#### BRIEF
Reproduce verbatim the lines of the material below, starting at the line with "diameter of a" and ending at the line with "Cells per side? 16", both inclusive; skip the rest.

#### DATASET EXCERPTS
::::::::
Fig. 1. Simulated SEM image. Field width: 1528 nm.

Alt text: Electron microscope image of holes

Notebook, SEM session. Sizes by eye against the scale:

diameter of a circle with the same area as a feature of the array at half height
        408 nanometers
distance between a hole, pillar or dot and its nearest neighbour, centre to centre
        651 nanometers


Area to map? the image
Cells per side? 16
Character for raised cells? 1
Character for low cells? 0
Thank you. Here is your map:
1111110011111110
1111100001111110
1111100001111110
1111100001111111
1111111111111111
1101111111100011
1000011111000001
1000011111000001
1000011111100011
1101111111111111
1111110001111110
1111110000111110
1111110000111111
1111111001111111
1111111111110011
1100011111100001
::::::::

#### WRITTEN SOLUTION
diameter of a circle with the same area as a feature of the array at half height
        408 nanometers
distance between a hole, pillar or dot and its nearest neighbour, centre to centre
        651 nanometers


Area to map? the image
Cells per side? 16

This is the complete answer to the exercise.